Information provided section start

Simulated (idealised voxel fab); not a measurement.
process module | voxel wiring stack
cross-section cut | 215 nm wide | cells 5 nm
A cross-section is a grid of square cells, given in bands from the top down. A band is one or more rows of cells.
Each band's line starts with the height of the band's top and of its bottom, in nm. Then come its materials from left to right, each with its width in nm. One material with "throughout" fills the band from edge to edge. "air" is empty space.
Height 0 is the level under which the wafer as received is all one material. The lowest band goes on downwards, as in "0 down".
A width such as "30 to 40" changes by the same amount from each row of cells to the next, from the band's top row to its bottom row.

Information provided section end

### Requirement
No line may be left out; the records are to be transcribed in full.

### Reply
Simulated (idealised voxel fab); not a measurement.
process module | voxel wiring stack
cross-section cut | 215 nm wide | cells 5 nm
A cross-section is a grid of square cells, given in bands from the top down. A band is one or more rows of cells.
Each band's line starts with the height of the band's top and of its bottom, in nm. Then come its materials from left to right, each with its width in nm. One material with "throughout" fills the band from edge to edge. "air" is empty space.
Height 0 is the level under which the wafer as received is all one material. The lowest band goes on downwards, as in "0 down".
A width such as "30 to 40" changes by the same amount from each row of cells to the next, from the band's top row to its bottom row.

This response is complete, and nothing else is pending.